[Dataset]
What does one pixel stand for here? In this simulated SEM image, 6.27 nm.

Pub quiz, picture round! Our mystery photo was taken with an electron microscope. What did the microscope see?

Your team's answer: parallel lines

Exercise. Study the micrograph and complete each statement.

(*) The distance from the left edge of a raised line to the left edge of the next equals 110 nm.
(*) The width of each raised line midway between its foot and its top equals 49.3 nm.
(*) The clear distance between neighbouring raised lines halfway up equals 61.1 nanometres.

[Work item]
Output each record precisely as given.

[Written solution]
What does one pixel stand for here? In this simulated SEM image, 6.27 nm.

Pub quiz, picture round! Our mystery photo was taken with an electron microscope. What did the microscope see?

Your team's answer: parallel lines

Exercise. Study the micrograph and complete each statement.

(*) The distance from the left edge of a raised line to the left edge of the next equals 110 nm.
(*) The width of each raised line midway between its foot and its top equals 49.3 nm.
(*) The clear distance between neighbouring raised lines halfway up equals 61.1 nanometres.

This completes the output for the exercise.